------ EXTRACTED MATERIAL ------
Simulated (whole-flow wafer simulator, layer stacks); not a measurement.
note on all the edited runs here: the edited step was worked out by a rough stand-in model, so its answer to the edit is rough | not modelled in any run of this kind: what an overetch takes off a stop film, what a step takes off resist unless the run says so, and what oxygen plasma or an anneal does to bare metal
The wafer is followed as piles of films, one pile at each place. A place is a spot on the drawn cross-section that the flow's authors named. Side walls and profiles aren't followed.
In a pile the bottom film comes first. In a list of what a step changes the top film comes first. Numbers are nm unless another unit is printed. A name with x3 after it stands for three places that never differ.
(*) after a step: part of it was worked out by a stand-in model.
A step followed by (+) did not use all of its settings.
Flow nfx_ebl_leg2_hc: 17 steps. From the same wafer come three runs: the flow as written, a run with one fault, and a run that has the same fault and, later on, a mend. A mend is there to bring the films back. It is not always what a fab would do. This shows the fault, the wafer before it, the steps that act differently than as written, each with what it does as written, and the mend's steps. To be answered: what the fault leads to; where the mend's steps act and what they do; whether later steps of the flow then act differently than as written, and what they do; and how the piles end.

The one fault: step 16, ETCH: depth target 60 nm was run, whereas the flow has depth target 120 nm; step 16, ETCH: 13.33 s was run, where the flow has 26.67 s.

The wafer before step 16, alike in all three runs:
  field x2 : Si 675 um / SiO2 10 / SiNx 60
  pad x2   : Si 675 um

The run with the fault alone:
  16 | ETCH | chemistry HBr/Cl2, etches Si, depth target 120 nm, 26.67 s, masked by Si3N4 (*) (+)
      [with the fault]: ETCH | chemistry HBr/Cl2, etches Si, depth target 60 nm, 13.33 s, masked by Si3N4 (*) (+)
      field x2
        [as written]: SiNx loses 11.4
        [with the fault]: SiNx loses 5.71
------

Once you have read the entries, write them out again without altering a single character.

Simulated (whole-flow wafer simulator, layer stacks); not a measurement.
note on all the edited runs here: the edited step was worked out by a rough stand-in model, so its answer to the edit is rough | not modelled in any run of this kind: what an overetch takes off a stop film, what a step takes off resist unless the run says so, and what oxygen plasma or an anneal does to bare metal
The wafer is followed as piles of films, one pile at each place. A place is a spot on the drawn cross-section that the flow's authors named. Side walls and profiles aren't followed.
In a pile the bottom film comes first. In a list of what a step changes the top film comes first. Numbers are nm unless another unit is printed. A name with x3 after it stands for three places that never differ.
(*) after a step: part of it was worked out by a stand-in model.
A step followed by (+) did not use all of its settings.
Flow nfx_ebl_leg2_hc: 17 steps. From the same wafer come three runs: the flow as written, a run with one fault, and a run that has the same fault and, later on, a mend. A mend is there to bring the films back. It is not always what a fab would do. This shows the fault, the wafer before it, the steps that act differently than as written, each with what it does as written, and the mend's steps. To be answered: what the fault leads to; where the mend's steps act and what they do; whether later steps of the flow then act differently than as written, and what they do; and how the piles end.

The one fault: step 16, ETCH: depth target 60 nm was run, whereas the flow has depth target 120 nm; step 16, ETCH: 13.33 s was run, where the flow has 26.67 s.

The wafer before step 16, alike in all three runs:
  field x2 : Si 675 um / SiO2 10 / SiNx 60
  pad x2   : Si 675 um

The run with the fault alone:
  16 | ETCH | chemistry HBr/Cl2, etches Si, depth target 120 nm, 26.67 s, masked by Si3N4 (*) (+)
      [with the fault]: ETCH | chemistry HBr/Cl2, etches Si, depth target 60 nm, 13.33 s, masked by Si3N4 (*) (+)
      field x2
        [as written]: SiNx loses 11.4
        [with the fault]: SiNx loses 5.71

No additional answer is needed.